━━━━━━━━━━━━━━━━━━━━

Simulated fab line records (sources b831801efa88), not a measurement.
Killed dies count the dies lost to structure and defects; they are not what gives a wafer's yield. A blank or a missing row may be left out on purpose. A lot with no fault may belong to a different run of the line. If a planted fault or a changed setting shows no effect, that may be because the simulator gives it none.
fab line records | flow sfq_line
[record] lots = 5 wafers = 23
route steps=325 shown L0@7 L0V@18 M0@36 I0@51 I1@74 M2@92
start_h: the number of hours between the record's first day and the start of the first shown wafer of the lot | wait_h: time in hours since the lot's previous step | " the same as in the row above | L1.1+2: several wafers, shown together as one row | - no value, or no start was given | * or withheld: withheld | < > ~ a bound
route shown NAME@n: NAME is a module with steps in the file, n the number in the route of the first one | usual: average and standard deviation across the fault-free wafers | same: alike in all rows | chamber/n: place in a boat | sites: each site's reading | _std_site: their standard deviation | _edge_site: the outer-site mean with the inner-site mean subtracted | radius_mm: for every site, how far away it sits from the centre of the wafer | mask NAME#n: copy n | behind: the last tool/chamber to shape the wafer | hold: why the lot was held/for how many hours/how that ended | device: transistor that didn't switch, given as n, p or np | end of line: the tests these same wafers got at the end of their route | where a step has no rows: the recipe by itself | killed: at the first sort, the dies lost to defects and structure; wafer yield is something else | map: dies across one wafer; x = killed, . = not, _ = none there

━━━━━━━━━━━━━━━━━━━━

**TASK ITEM:** All of the entries above, written out exactly, make up the reply.

**ANSWER AREA:**
Simulated fab line records (sources b831801efa88), not a measurement.
Killed dies count the dies lost to structure and defects; they are not what gives a wafer's yield. A blank or a missing row may be left out on purpose. A lot with no fault may belong to a different run of the line. If a planted fault or a changed setting shows no effect, that may be because the simulator gives it none.
fab line records | flow sfq_line
[record] lots = 5 wafers = 23
route steps=325 shown L0@7 L0V@18 M0@36 I0@51 I1@74 M2@92
start_h: the number of hours between the record's first day and the start of the first shown wafer of the lot | wait_h: time in hours since the lot's previous step | " the same as in the row above | L1.1+2: several wafers, shown together as one row | - no value, or no start was given | * or withheld: withheld | < > ~ a bound
route shown NAME@n: NAME is a module with steps in the file, n the number in the route of the first one | usual: average and standard deviation across the fault-free wafers | same: alike in all rows | chamber/n: place in a boat | sites: each site's reading | _std_site: their standard deviation | _edge_site: the outer-site mean with the inner-site mean subtracted | radius_mm: for every site, how far away it sits from the centre of the wafer | mask NAME#n: copy n | behind: the last tool/chamber to shape the wafer | hold: why the lot was held/for how many hours/how that ended | device: transistor that didn't switch, given as n, p or np | end of line: the tests these same wafers got at the end of their route | where a step has no rows: the recipe by itself | killed: at the first sort, the dies lost to defects and structure; wafer yield is something else | map: dies across one wafer; x = killed, . = not, _ = none there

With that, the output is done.